[[ Data under study open ]]
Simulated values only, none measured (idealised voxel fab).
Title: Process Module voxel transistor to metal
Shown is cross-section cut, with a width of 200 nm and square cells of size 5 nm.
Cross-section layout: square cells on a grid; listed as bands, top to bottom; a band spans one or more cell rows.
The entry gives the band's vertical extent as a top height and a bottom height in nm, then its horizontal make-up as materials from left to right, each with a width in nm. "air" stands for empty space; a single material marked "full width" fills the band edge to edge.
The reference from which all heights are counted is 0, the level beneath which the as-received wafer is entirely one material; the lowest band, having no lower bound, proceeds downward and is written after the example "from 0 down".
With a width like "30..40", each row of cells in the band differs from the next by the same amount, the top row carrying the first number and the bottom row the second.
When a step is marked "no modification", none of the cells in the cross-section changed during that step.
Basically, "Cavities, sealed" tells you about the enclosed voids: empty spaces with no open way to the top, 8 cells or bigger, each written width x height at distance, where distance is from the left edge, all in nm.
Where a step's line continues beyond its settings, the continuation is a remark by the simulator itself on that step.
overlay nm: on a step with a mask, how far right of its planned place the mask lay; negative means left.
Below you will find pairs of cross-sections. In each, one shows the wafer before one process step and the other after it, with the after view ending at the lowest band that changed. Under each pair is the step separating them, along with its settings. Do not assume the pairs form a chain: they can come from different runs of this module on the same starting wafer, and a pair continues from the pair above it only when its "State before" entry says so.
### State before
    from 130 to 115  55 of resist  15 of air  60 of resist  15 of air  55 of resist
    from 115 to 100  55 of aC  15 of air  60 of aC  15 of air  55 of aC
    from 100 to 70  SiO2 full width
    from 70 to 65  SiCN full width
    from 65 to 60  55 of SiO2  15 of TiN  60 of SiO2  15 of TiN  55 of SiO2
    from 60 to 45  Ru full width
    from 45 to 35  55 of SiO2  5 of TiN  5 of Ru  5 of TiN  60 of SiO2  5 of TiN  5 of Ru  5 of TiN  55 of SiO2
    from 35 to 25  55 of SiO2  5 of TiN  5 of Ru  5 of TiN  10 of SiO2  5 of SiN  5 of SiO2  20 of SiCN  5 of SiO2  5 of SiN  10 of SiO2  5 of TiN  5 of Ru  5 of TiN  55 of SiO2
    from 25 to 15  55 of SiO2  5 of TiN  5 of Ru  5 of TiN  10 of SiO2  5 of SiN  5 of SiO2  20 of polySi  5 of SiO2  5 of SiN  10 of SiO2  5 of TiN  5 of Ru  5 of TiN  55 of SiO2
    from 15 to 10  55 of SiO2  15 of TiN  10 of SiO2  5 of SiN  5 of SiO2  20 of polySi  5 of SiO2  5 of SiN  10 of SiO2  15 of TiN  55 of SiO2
[[ Data under study closed ]]

Requirement — A verbatim transcription is required: the first line of the listing, the line containing "Cross-section layout: square", and every line between them.

Answer section —
Simulated values only, none measured (idealised voxel fab).
Title: Process Module voxel transistor to metal
Shown is cross-section cut, with a width of 200 nm and square cells of size 5 nm.
Cross-section layout: square cells on a grid; listed as bands, top to bottom; a band spans one or more cell rows.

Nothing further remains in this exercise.